→ DATA
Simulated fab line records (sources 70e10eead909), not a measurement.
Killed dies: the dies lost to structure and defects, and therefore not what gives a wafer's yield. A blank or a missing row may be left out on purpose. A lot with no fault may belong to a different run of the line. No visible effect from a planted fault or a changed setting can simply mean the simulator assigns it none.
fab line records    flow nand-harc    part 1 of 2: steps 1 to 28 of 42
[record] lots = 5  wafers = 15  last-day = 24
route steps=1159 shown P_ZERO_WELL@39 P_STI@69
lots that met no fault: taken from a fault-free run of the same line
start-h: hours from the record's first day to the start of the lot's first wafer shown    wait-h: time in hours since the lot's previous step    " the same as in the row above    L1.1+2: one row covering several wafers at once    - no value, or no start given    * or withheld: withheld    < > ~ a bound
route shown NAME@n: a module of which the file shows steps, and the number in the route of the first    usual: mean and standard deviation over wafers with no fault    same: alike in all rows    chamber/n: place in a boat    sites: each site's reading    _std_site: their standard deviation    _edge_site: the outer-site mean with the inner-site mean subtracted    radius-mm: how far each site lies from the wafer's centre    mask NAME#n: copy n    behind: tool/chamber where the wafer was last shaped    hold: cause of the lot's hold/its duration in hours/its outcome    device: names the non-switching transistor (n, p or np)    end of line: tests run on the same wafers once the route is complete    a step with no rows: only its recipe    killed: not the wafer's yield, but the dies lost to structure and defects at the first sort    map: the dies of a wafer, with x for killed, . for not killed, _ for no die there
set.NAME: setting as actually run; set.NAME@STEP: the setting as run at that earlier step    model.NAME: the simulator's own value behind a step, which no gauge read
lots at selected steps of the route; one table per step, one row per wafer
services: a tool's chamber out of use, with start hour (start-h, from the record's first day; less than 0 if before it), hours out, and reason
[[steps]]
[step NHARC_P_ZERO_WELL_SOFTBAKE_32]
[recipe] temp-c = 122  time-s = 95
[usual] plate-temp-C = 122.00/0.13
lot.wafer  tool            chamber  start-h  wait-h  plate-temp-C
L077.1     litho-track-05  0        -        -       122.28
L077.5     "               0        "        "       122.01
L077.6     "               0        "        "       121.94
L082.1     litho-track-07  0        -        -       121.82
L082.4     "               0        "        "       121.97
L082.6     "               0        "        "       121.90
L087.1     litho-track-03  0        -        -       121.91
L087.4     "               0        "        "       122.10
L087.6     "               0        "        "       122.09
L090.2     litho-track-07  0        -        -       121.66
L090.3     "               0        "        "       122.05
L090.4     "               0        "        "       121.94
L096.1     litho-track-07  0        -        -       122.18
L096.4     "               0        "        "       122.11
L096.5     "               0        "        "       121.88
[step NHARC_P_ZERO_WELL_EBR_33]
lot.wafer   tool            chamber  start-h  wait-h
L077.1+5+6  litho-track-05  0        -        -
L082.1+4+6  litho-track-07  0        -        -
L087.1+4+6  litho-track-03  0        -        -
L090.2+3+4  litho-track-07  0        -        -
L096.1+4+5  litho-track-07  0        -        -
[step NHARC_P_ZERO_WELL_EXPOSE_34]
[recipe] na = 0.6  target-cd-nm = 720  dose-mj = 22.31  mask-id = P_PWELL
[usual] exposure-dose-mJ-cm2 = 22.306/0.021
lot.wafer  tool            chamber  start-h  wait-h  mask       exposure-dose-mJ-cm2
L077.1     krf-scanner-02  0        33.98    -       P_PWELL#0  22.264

→ REQUIRED ACTION
Using only the listing above, restate exactly the lines from the line containing "route steps=1159 shown" through the line containing "start-h: hours from", both included.

→ YOUR RESPONSE
route steps=1159 shown P_ZERO_WELL@39 P_STI@69
lots that met no fault: taken from a fault-free run of the same line
start-h: hours from the record's first day to the start of the lot's first wafer shown    wait-h: time in hours since the lot's previous step    " the same as in the row above    L1.1+2: one row covering several wafers at once    - no value, or no start given    * or withheld: withheld    < > ~ a bound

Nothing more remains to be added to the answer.